- Work task:
Copy the records below exactly.

↓

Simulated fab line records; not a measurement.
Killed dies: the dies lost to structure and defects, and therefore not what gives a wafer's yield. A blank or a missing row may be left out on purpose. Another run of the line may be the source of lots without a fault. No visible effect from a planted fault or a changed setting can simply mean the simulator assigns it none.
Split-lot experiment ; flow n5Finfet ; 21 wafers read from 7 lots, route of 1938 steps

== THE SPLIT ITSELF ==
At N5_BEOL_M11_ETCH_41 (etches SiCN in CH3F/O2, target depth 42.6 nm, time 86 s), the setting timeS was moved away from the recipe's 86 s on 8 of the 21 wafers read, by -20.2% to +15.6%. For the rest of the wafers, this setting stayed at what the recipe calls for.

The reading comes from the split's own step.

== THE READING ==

↑

- Written solution:
Simulated fab line records; not a measurement.
Killed dies: the dies lost to structure and defects, and therefore not what gives a wafer's yield. A blank or a missing row may be left out on purpose. Another run of the line may be the source of lots without a fault. No visible effect from a planted fault or a changed setting can simply mean the simulator assigns it none.
Split-lot experiment ; flow n5Finfet ; 21 wafers read from 7 lots, route of 1938 steps

== THE SPLIT ITSELF ==
At N5_BEOL_M11_ETCH_41 (etches SiCN in CH3F/O2, target depth 42.6 nm, time 86 s), the setting timeS was moved away from the recipe's 86 s on 8 of the 21 wafers read, by -20.2% to +15.6%. For the rest of the wafers, this setting stayed at what the recipe calls for.

The reading comes from the split's own step.

== THE READING ==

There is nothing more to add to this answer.